*** Opening of EXTRACTED INFORMATION ***

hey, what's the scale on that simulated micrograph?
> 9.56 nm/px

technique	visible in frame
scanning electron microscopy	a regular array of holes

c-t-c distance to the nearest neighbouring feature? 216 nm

*** Close of EXTRACTED INFORMATION ***

▶ **BRIEF**
The whole listing above needs to be reproduced exactly.

▶ **EXERCISE SOLUTION**
hey, what's the scale on that simulated micrograph?
> 9.56 nm/px

technique	visible in frame
scanning electron microscopy	a regular array of holes

c-t-c distance to the nearest neighbouring feature? 216 nm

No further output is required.